=== Work request ===
In full and without edits, write out the data that follows.

*** Given records Section Begins ***
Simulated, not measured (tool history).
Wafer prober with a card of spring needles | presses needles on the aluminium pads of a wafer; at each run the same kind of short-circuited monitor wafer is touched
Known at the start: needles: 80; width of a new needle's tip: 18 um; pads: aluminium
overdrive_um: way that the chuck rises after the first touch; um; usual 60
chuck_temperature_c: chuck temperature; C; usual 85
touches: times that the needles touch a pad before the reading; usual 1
*** Given records Section Ends ***

=== Result ===
Simulated, not measured (tool history).
Wafer prober with a card of spring needles | presses needles on the aluminium pads of a wafer; at each run the same kind of short-circuited monitor wafer is touched
Known at the start: needles: 80; width of a new needle's tip: 18 um; pads: aluminium
overdrive_um: way that the chuck rises after the first touch; um; usual 60
chuck_temperature_c: chuck temperature; C; usual 85
touches: times that the needles touch a pad before the reading; usual 1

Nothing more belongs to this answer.